*** EXTRACTED INFORMATION
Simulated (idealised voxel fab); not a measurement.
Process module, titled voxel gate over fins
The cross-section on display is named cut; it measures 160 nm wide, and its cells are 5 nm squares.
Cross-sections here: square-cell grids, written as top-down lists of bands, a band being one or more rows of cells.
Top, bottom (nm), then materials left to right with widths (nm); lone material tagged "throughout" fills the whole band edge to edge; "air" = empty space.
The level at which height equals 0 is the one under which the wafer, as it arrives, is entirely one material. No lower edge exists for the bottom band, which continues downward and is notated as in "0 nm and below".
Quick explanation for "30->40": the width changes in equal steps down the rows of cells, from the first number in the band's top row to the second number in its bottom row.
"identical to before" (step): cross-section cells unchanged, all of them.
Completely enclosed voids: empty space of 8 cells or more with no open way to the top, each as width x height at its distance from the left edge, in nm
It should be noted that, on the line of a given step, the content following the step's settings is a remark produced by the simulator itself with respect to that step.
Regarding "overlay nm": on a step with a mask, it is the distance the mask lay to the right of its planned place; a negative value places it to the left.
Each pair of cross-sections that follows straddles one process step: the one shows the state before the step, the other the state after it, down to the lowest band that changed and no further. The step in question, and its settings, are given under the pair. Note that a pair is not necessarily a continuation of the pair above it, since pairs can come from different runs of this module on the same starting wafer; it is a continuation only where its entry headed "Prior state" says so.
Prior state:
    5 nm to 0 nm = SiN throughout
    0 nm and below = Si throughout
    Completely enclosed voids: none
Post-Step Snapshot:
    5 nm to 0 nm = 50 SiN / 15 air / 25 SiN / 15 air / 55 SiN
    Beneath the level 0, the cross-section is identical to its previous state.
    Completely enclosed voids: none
******

#### [ACTION ITEM]
Starting with the first line of the entries, transcribe every line up to and including the one with "Cross-sections here: square-cell".

#### [ANSWER SPACE]
Simulated (idealised voxel fab); not a measurement.
Process module, titled voxel gate over fins
The cross-section on display is named cut; it measures 160 nm wide, and its cells are 5 nm squares.
Cross-sections here: square-cell grids, written as top-down lists of bands, a band being one or more rows of cells.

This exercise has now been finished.